**********
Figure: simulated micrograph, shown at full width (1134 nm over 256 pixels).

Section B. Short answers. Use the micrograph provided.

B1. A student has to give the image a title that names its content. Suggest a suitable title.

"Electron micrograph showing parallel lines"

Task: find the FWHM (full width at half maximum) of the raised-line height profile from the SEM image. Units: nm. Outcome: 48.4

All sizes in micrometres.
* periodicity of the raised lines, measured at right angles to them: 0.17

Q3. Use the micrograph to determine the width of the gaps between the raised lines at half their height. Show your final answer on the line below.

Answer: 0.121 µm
**********

*Requirement*
Every record listed above should be reproduced exactly.

*Task output*
Figure: simulated micrograph, shown at full width (1134 nm over 256 pixels).

Section B. Short answers. Use the micrograph provided.

B1. A student has to give the image a title that names its content. Suggest a suitable title.

"Electron micrograph showing parallel lines"

Task: find the FWHM (full width at half maximum) of the raised-line height profile from the SEM image. Units: nm. Outcome: 48.4

All sizes in micrometres.
* periodicity of the raised lines, measured at right angles to them: 0.17

Q3. Use the micrograph to determine the width of the gaps between the raised lines at half their height. Show your final answer on the line below.

Answer: 0.121 µm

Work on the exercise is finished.